Dataset excerpts:
################

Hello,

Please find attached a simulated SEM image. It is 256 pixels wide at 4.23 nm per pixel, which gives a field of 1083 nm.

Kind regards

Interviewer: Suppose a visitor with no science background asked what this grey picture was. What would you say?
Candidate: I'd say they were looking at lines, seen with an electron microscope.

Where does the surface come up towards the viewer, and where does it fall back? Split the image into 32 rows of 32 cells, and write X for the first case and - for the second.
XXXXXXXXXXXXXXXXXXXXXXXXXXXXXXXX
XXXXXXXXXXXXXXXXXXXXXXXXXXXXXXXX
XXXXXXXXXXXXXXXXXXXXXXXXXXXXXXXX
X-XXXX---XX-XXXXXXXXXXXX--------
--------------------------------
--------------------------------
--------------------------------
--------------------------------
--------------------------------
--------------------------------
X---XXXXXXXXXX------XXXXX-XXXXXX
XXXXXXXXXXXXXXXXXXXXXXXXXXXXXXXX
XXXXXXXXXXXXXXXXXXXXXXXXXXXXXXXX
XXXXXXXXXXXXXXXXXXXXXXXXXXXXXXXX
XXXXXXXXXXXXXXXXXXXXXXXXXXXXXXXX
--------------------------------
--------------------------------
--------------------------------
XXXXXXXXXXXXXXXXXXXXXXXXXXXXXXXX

################

Assignment: Please transcribe the material above in full, keeping every character intact.

Your response:
Hello,

Please find attached a simulated SEM image. It is 256 pixels wide at 4.23 nm per pixel, which gives a field of 1083 nm.

Kind regards

Interviewer: Suppose a visitor with no science background asked what this grey picture was. What would you say?
Candidate: I'd say they were looking at lines, seen with an electron microscope.

Where does the surface come up towards the viewer, and where does it fall back? Split the image into 32 rows of 32 cells, and write X for the first case and - for the second.
XXXXXXXXXXXXXXXXXXXXXXXXXXXXXXXX
XXXXXXXXXXXXXXXXXXXXXXXXXXXXXXXX
XXXXXXXXXXXXXXXXXXXXXXXXXXXXXXXX
X-XXXX---XX-XXXXXXXXXXXX--------
--------------------------------
--------------------------------
--------------------------------
--------------------------------
--------------------------------
--------------------------------
X---XXXXXXXXXX------XXXXX-XXXXXX
XXXXXXXXXXXXXXXXXXXXXXXXXXXXXXXX
XXXXXXXXXXXXXXXXXXXXXXXXXXXXXXXX
XXXXXXXXXXXXXXXXXXXXXXXXXXXXXXXX
XXXXXXXXXXXXXXXXXXXXXXXXXXXXXXXX
--------------------------------
--------------------------------
--------------------------------
XXXXXXXXXXXXXXXXXXXXXXXXXXXXXXXX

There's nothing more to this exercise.